(ACTIVITY) Would you return the material below exactly, with no line left out?

(SUPPLIED ENTRIES)
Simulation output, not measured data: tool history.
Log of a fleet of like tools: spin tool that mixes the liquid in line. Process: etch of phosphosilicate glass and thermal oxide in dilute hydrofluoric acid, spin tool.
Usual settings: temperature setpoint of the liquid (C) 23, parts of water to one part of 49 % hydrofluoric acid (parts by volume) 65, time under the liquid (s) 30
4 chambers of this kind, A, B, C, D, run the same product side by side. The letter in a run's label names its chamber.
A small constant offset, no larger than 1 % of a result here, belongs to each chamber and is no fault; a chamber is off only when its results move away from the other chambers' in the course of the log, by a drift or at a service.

(EXPECTED ANSWER)
Simulation output, not measured data: tool history.
Log of a fleet of like tools: spin tool that mixes the liquid in line. Process: etch of phosphosilicate glass and thermal oxide in dilute hydrofluoric acid, spin tool.
Usual settings: temperature setpoint of the liquid (C) 23, parts of water to one part of 49 % hydrofluoric acid (parts by volume) 65, time under the liquid (s) 30
4 chambers of this kind, A, B, C, D, run the same product side by side. The letter in a run's label names its chamber.
A small constant offset, no larger than 1 % of a result here, belongs to each chamber and is no fault; a chamber is off only when its results move away from the other chambers' in the course of the log, by a drift or at a service.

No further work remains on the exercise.